> DATA RECORDS
________________
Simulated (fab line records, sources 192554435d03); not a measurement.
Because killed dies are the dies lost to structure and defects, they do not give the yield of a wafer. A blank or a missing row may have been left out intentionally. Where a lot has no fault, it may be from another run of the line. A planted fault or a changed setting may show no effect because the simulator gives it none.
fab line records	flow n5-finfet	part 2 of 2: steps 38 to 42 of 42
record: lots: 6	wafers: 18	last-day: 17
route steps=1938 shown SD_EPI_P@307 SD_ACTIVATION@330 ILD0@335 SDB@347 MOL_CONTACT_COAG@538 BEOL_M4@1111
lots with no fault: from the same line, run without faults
________________

> BRIEF
None of the records may be left out; each is to be restated exactly.

> YOUR SOLUTION
Simulated (fab line records, sources 192554435d03); not a measurement.
Because killed dies are the dies lost to structure and defects, they do not give the yield of a wafer. A blank or a missing row may have been left out intentionally. Where a lot has no fault, it may be from another run of the line. A planted fault or a changed setting may show no effect because the simulator gives it none.
fab line records	flow n5-finfet	part 2 of 2: steps 38 to 42 of 42
record: lots: 6	wafers: 18	last-day: 17
route steps=1938 shown SD_EPI_P@307 SD_ACTIVATION@330 ILD0@335 SDB@347 MOL_CONTACT_COAG@538 BEOL_M4@1111
lots with no fault: from the same line, run without faults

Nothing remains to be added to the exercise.